DATA SHOWN
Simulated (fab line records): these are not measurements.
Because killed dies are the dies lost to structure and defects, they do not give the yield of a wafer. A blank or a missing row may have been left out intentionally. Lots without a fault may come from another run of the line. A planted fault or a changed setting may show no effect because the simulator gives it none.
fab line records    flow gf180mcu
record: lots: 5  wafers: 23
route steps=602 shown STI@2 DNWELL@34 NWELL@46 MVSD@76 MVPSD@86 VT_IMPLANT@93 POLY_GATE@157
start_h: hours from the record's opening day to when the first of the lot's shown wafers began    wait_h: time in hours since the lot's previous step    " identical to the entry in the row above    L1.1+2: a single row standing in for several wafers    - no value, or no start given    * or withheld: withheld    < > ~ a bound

WORK ORDER
Reproduce the whole listing word for word.

RESPONSE
Simulated (fab line records): these are not measurements.
Because killed dies are the dies lost to structure and defects, they do not give the yield of a wafer. A blank or a missing row may have been left out intentionally. Lots without a fault may come from another run of the line. A planted fault or a changed setting may show no effect because the simulator gives it none.
fab line records    flow gf180mcu
record: lots: 5  wafers: 23
route steps=602 shown STI@2 DNWELL@34 NWELL@46 MVSD@76 MVPSD@86 VT_IMPLANT@93 POLY_GATE@157
start_h: hours from the record's opening day to when the first of the lot's shown wafers began    wait_h: time in hours since the lot's previous step    " identical to the entry in the row above    L1.1+2: a single row standing in for several wafers    - no value, or no start given    * or withheld: withheld    < > ~ a bound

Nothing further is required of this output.